################

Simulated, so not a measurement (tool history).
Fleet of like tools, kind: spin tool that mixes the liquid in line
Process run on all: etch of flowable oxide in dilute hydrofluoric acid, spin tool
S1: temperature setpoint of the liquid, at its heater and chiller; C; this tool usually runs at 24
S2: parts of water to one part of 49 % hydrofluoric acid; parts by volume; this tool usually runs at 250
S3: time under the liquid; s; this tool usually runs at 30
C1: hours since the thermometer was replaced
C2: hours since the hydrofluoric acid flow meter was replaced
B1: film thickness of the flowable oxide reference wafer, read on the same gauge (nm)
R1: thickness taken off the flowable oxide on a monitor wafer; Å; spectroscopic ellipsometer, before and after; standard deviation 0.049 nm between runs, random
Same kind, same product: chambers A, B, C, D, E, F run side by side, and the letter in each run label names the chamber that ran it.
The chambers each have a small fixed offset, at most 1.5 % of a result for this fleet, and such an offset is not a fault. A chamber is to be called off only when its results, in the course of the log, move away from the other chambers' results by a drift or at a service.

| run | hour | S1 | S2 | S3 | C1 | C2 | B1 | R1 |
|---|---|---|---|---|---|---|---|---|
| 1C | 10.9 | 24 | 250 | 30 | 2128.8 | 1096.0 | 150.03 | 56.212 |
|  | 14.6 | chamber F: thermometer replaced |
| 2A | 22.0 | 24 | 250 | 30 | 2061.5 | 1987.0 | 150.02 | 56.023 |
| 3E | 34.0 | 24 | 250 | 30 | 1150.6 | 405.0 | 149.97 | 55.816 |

################

▶ _ACTIVITY_
Your task is to retype the entries verbatim, starting with the line that holds "C2: hours since" and stopping after the line that holds "150.02 | 56.023 |".

▶ _RESPONSE_
C2: hours since the hydrofluoric acid flow meter was replaced
B1: film thickness of the flowable oxide reference wafer, read on the same gauge (nm)
R1: thickness taken off the flowable oxide on a monitor wafer; Å; spectroscopic ellipsometer, before and after; standard deviation 0.049 nm between runs, random
Same kind, same product: chambers A, B, C, D, E, F run side by side, and the letter in each run label names the chamber that ran it.
The chambers each have a small fixed offset, at most 1.5 % of a result for this fleet, and such an offset is not a fault. A chamber is to be called off only when its results, in the course of the log, move away from the other chambers' results by a drift or at a service.

| run | hour | S1 | S2 | S3 | C1 | C2 | B1 | R1 |
|---|---|---|---|---|---|---|---|---|
| 1C | 10.9 | 24 | 250 | 30 | 2128.8 | 1096.0 | 150.03 | 56.212 |
|  | 14.6 | chamber F: thermometer replaced |
| 2A | 22.0 | 24 | 250 | 30 | 2061.5 | 1987.0 | 150.02 | 56.023 |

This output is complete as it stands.